- **WORK ORDER**
Copy the records below verbatim, from the first line through the line containing "sem_image;combined width of", inclusive, and output nothing else.

*** GIVEN ENTRIES ***
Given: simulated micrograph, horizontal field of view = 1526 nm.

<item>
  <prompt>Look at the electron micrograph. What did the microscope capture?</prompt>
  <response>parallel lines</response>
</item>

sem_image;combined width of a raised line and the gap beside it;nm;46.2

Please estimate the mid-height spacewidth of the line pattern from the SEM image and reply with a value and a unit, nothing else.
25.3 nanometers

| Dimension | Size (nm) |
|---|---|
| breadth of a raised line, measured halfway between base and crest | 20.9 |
***

- **SOLUTION**
Given: simulated micrograph, horizontal field of view = 1526 nm.

<item>
  <prompt>Look at the electron micrograph. What did the microscope capture?</prompt>
  <response>parallel lines</response>
</item>

sem_image;combined width of a raised line and the gap beside it;nm;46.2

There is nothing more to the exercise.